**Required action:**
Up to and including the line with "Response: 526 nanometres", restate the records below word for word, beginning with their first line.

** Opening Data supplied block **

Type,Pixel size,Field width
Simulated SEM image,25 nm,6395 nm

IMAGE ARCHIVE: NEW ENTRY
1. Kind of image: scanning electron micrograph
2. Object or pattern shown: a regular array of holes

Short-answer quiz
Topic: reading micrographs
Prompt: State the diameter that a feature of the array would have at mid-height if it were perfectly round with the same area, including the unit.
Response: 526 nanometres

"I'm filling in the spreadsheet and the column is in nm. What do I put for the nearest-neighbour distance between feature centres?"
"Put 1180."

** Closing Data supplied block **

**Result:**
Type,Pixel size,Field width
Simulated SEM image,25 nm,6395 nm

IMAGE ARCHIVE: NEW ENTRY
1. Kind of image: scanning electron micrograph
2. Object or pattern shown: a regular array of holes

Short-answer quiz
Topic: reading micrographs
Prompt: State the diameter that a feature of the array would have at mid-height if it were perfectly round with the same area, including the unit.
Response: 526 nanometres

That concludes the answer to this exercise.